(Study material begins)

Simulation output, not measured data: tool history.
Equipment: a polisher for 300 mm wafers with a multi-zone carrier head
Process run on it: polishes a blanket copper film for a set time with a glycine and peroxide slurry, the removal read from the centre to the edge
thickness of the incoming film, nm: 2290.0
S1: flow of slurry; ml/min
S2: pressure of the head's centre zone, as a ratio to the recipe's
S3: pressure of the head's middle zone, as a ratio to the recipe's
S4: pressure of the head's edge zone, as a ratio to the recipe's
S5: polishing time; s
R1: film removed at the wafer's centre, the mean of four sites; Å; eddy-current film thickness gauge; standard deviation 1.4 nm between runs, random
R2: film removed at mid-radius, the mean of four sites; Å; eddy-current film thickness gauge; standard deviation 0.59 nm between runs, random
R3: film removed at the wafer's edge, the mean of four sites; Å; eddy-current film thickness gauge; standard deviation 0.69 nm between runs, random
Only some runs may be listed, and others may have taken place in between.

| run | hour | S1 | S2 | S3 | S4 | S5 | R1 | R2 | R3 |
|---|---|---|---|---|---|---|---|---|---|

(Study material ends)

◆ Required action ◆
Return exactly, and only, the lines from the start of the listing through the line with "R1: film removed".

◆ Response box ◆
Simulation output, not measured data: tool history.
Equipment: a polisher for 300 mm wafers with a multi-zone carrier head
Process run on it: polishes a blanket copper film for a set time with a glycine and peroxide slurry, the removal read from the centre to the edge
thickness of the incoming film, nm: 2290.0
S1: flow of slurry; ml/min
S2: pressure of the head's centre zone, as a ratio to the recipe's
S3: pressure of the head's middle zone, as a ratio to the recipe's
S4: pressure of the head's edge zone, as a ratio to the recipe's
S5: polishing time; s
R1: film removed at the wafer's centre, the mean of four sites; Å; eddy-current film thickness gauge; standard deviation 1.4 nm between runs, random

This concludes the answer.